Data shown
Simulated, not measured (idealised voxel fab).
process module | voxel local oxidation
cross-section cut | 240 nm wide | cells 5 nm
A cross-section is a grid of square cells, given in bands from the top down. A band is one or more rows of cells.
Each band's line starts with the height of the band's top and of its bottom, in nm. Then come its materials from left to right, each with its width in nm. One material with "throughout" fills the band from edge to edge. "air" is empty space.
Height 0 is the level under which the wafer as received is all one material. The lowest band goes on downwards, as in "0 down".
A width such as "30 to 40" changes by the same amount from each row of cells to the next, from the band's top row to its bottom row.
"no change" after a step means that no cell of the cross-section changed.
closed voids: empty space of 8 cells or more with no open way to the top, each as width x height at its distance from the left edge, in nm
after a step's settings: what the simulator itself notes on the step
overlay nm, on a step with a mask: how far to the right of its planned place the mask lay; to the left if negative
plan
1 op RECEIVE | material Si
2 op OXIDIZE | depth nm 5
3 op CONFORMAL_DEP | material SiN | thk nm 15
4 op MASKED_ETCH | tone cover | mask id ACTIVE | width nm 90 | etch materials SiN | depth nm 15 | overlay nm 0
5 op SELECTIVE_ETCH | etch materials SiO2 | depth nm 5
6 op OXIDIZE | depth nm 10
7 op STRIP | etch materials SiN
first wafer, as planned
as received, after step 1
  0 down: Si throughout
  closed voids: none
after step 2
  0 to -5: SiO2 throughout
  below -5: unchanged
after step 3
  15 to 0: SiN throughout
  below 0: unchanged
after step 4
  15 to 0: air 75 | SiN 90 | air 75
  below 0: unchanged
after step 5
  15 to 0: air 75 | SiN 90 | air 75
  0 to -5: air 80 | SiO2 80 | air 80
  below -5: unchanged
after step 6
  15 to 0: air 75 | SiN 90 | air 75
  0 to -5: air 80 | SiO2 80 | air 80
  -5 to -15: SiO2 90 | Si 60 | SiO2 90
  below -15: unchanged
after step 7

Work request
Start with the first line of the data and print every line exactly. The line containing "A cross-section is" is the last one to include.

Exercise output
Simulated, not measured (idealised voxel fab).
process module | voxel local oxidation
cross-section cut | 240 nm wide | cells 5 nm
A cross-section is a grid of square cells, given in bands from the top down. A band is one or more rows of cells.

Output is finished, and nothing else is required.